#### [Material provided]
• • •
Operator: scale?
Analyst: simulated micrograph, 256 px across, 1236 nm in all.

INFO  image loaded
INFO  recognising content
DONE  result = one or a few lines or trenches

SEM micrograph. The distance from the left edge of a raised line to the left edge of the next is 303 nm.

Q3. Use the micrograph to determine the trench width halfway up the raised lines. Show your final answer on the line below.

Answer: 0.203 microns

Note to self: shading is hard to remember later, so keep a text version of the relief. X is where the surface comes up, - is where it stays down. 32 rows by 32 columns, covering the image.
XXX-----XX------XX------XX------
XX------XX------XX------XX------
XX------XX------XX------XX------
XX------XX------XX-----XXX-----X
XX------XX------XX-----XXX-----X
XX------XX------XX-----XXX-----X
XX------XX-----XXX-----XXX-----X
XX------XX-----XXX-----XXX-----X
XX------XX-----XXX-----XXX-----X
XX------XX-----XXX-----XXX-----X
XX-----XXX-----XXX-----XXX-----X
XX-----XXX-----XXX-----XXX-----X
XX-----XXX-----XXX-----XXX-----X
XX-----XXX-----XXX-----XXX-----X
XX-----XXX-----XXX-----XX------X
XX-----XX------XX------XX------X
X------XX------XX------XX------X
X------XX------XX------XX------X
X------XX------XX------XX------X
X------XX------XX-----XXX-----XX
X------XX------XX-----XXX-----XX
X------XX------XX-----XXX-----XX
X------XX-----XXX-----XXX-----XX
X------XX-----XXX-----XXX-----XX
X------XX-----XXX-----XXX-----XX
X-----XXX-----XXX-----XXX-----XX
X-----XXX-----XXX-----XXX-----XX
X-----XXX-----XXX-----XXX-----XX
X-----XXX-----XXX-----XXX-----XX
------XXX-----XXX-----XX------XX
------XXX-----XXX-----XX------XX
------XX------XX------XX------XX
• • •

Exactly the lines from the start of the entries through the one bearing "Answer: 0.203 microns" are to be output, with both ends included.

Operator: scale?
Analyst: simulated micrograph, 256 px across, 1236 nm in all.

INFO  image loaded
INFO  recognising content
DONE  result = one or a few lines or trenches

SEM micrograph. The distance from the left edge of a raised line to the left edge of the next is 303 nm.

Q3. Use the micrograph to determine the trench width halfway up the raised lines. Show your final answer on the line below.

Answer: 0.203 microns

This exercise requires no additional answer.